Work instruction ->
In the records below, find the line containing "What is the" and the line containing "Prompt: State the"; please repeat exactly the lines from one to the other, both included, and nothing more.

=== Given entries ===

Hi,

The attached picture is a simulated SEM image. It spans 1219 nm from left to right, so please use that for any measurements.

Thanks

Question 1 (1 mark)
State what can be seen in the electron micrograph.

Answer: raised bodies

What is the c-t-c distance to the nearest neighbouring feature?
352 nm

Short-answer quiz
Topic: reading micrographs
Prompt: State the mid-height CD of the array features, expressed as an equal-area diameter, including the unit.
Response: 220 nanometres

===

Task response ->
What is the c-t-c distance to the nearest neighbouring feature?
352 nm

Short-answer quiz
Topic: reading micrographs
Prompt: State the mid-height CD of the array features, expressed as an equal-area diameter, including the unit.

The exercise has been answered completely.